» **Requirement**
Set down the material exactly, keeping every line whole.

Information supplied below:

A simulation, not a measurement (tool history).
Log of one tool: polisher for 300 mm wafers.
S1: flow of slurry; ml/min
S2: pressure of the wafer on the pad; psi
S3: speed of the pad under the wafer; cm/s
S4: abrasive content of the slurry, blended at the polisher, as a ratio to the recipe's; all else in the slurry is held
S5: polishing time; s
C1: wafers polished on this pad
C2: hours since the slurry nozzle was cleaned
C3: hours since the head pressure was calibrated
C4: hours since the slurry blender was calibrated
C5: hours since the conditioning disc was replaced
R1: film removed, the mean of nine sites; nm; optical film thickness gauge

End of Information supplied.

» **Exercise response**
A simulation, not a measurement (tool history).
Log of one tool: polisher for 300 mm wafers.
S1: flow of slurry; ml/min
S2: pressure of the wafer on the pad; psi
S3: speed of the pad under the wafer; cm/s
S4: abrasive content of the slurry, blended at the polisher, as a ratio to the recipe's; all else in the slurry is held
S5: polishing time; s
C1: wafers polished on this pad
C2: hours since the slurry nozzle was cleaned
C3: hours since the head pressure was calibrated
C4: hours since the slurry blender was calibrated
C5: hours since the conditioning disc was replaced
R1: film removed, the mean of nine sites; nm; optical film thickness gauge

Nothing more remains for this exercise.